ACTIVITY — Set out exactly every line of the entries below, starting at the line that holds "The process module" and stopping after the line that holds "Quick explanation for".

INFORMATION GIVEN —
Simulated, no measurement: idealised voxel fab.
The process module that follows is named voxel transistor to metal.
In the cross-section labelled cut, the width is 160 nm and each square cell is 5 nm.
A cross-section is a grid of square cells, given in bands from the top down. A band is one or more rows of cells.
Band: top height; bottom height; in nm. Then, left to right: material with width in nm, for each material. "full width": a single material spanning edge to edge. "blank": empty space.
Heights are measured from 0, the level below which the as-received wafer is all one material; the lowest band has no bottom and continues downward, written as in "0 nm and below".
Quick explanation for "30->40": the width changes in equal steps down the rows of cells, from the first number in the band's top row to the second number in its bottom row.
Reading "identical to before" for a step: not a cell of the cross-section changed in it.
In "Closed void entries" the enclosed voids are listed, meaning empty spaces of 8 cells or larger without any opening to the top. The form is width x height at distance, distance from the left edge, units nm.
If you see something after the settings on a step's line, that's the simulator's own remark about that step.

EXERCISE SOLUTION —
The process module that follows is named voxel transistor to metal.
In the cross-section labelled cut, the width is 160 nm and each square cell is 5 nm.
A cross-section is a grid of square cells, given in bands from the top down. A band is one or more rows of cells.
Band: top height; bottom height; in nm. Then, left to right: material with width in nm, for each material. "full width": a single material spanning edge to edge. "blank": empty space.
Heights are measured from 0, the level below which the as-received wafer is all one material; the lowest band has no bottom and continues downward, written as in "0 nm and below".
Quick explanation for "30->40": the width changes in equal steps down the rows of cells, from the first number in the band's top row to the second number in its bottom row.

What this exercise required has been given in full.